◆ ◆ ◆
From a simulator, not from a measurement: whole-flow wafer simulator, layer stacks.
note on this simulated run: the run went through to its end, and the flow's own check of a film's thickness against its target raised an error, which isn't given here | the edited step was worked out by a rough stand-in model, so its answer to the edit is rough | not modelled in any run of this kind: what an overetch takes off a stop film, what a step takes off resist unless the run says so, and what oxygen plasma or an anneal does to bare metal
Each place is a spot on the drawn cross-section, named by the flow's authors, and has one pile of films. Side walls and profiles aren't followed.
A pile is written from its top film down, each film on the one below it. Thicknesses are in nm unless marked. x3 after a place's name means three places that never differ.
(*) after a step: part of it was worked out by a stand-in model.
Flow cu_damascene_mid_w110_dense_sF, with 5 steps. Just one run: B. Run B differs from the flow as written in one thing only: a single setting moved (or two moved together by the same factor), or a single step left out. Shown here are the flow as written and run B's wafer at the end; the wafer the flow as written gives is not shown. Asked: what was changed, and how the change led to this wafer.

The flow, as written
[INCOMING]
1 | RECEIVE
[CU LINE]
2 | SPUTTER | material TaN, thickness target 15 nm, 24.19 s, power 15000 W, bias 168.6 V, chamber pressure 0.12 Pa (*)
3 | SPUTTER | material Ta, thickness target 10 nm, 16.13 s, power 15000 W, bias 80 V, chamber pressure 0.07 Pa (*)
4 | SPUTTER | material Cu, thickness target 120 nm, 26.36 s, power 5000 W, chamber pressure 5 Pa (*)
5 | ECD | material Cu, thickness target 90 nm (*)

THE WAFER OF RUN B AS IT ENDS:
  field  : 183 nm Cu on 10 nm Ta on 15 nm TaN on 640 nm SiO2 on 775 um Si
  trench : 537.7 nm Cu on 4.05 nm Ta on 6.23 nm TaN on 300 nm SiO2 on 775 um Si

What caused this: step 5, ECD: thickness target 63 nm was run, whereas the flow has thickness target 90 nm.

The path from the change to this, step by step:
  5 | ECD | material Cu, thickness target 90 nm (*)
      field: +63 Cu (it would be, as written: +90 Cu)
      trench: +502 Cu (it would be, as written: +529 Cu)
◆ ◆ ◆

| Work request |
Copy the records above exactly, beginning at the line that contains "trench : 537.7" and stopping after the line that contains "field: +63 Cu".

| Task response |
  trench : 537.7 nm Cu on 4.05 nm Ta on 6.23 nm TaN on 300 nm SiO2 on 775 um Si

What caused this: step 5, ECD: thickness target 63 nm was run, whereas the flow has thickness target 90 nm.

The path from the change to this, step by step:
  5 | ECD | material Cu, thickness target 90 nm (*)
      field: +63 Cu (it would be, as written: +90 Cu)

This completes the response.